------------------------------

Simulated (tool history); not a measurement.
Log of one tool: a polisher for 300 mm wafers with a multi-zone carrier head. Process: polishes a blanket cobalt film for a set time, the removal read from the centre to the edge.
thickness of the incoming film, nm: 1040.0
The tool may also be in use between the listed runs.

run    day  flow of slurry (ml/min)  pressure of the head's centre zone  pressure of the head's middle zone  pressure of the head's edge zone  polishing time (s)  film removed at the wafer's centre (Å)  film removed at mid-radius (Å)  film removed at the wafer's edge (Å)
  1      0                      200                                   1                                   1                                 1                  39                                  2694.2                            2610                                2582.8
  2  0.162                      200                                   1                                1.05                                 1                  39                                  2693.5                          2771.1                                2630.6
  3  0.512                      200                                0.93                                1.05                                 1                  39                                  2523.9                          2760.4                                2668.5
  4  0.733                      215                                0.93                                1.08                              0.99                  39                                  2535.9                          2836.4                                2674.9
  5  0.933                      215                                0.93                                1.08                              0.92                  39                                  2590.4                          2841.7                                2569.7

------------------------------

Activity: What do the records say? Quote them all exactly.

Reply:
Simulated (tool history); not a measurement.
Log of one tool: a polisher for 300 mm wafers with a multi-zone carrier head. Process: polishes a blanket cobalt film for a set time, the removal read from the centre to the edge.
thickness of the incoming film, nm: 1040.0
The tool may also be in use between the listed runs.

run    day  flow of slurry (ml/min)  pressure of the head's centre zone  pressure of the head's middle zone  pressure of the head's edge zone  polishing time (s)  film removed at the wafer's centre (Å)  film removed at mid-radius (Å)  film removed at the wafer's edge (Å)
  1      0                      200                                   1                                   1                                 1                  39                                  2694.2                            2610                                2582.8
  2  0.162                      200                                   1                                1.05                                 1                  39                                  2693.5                          2771.1                                2630.6
  3  0.512                      200                                0.93                                1.05                                 1                  39                                  2523.9                          2760.4                                2668.5
  4  0.733                      215                                0.93                                1.08                              0.99                  39                                  2535.9                          2836.4                                2674.9
  5  0.933                      215                                0.93                                1.08                              0.92                  39                                  2590.4                          2841.7                                2569.7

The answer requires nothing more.